(Exercise):
Lines from the start of the data through the line containing "The tool may" must be given again exactly. Leave the others out.

☆ ☆ ☆ ☆ ☆ ☆ ☆

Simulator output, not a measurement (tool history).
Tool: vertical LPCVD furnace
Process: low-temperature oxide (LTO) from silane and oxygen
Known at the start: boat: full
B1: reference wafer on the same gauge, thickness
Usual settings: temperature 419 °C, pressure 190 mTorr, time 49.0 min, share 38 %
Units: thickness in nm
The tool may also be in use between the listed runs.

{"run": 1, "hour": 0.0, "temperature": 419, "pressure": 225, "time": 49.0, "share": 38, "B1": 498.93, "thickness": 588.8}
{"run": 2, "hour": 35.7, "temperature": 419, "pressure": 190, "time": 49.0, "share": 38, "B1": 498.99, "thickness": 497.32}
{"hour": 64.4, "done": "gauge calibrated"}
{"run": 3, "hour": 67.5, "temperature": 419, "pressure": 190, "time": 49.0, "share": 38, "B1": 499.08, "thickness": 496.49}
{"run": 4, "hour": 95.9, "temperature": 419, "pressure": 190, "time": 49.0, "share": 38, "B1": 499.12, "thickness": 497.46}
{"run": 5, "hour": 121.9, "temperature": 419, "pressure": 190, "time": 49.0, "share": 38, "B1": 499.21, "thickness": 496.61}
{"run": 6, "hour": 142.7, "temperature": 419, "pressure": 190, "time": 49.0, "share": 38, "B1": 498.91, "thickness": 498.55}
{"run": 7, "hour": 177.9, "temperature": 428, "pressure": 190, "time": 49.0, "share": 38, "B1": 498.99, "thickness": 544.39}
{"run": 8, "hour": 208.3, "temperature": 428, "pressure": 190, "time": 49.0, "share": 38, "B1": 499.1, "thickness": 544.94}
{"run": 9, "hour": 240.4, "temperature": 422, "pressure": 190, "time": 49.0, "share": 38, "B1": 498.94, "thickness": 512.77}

☆ ☆ ☆ ☆ ☆ ☆ ☆

(Response area):
Simulator output, not a measurement (tool history).
Tool: vertical LPCVD furnace
Process: low-temperature oxide (LTO) from silane and oxygen
Known at the start: boat: full
B1: reference wafer on the same gauge, thickness
Usual settings: temperature 419 °C, pressure 190 mTorr, time 49.0 min, share 38 %
Units: thickness in nm
The tool may also be in use between the listed runs.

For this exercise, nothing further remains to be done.